§ **Data excerpts**:
- Opening Delimiter -
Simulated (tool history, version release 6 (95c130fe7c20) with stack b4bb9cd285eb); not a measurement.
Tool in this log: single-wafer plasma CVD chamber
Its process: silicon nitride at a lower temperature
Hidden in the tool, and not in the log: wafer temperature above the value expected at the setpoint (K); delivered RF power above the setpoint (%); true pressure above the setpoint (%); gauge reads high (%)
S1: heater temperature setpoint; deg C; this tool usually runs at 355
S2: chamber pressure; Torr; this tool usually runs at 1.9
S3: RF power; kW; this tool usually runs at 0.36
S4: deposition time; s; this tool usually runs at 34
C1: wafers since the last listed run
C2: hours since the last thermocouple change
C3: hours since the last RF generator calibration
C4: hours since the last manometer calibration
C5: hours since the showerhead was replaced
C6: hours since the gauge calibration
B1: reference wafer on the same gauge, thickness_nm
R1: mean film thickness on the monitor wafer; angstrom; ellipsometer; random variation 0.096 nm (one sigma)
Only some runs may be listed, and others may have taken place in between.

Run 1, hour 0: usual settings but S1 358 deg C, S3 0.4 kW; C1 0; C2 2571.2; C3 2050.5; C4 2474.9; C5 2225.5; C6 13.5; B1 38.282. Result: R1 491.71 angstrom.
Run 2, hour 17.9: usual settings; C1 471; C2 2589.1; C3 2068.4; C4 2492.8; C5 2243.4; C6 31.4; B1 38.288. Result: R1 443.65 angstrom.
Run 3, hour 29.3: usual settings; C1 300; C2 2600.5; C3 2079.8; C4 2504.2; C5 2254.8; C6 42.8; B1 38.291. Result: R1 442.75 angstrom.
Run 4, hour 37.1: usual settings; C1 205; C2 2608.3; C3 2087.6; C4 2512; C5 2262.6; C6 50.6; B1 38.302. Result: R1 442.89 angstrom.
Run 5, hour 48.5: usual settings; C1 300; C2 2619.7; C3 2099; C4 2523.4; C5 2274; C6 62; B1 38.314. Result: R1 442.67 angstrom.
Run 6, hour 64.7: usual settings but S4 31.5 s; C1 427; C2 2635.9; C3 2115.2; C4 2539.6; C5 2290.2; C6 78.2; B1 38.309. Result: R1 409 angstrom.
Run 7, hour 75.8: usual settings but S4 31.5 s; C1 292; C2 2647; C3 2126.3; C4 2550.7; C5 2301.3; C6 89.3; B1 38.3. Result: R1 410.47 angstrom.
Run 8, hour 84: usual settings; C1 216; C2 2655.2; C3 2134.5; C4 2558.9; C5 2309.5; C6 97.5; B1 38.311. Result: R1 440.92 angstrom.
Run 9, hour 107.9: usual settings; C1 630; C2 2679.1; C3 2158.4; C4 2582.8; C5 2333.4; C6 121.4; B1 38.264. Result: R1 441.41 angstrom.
- Closing Delimiter -

§ **Assigned task**: From the very first line of the data through the line with "Only some runs" in it, please reproduce each line exactly and output nothing more.

§ **Result**:
Simulated (tool history, version release 6 (95c130fe7c20) with stack b4bb9cd285eb); not a measurement.
Tool in this log: single-wafer plasma CVD chamber
Its process: silicon nitride at a lower temperature
Hidden in the tool, and not in the log: wafer temperature above the value expected at the setpoint (K); delivered RF power above the setpoint (%); true pressure above the setpoint (%); gauge reads high (%)
S1: heater temperature setpoint; deg C; this tool usually runs at 355
S2: chamber pressure; Torr; this tool usually runs at 1.9
S3: RF power; kW; this tool usually runs at 0.36
S4: deposition time; s; this tool usually runs at 34
C1: wafers since the last listed run
C2: hours since the last thermocouple change
C3: hours since the last RF generator calibration
C4: hours since the last manometer calibration
C5: hours since the showerhead was replaced
C6: hours since the gauge calibration
B1: reference wafer on the same gauge, thickness_nm
R1: mean film thickness on the monitor wafer; angstrom; ellipsometer; random variation 0.096 nm (one sigma)
Only some runs may be listed, and others may have taken place in between.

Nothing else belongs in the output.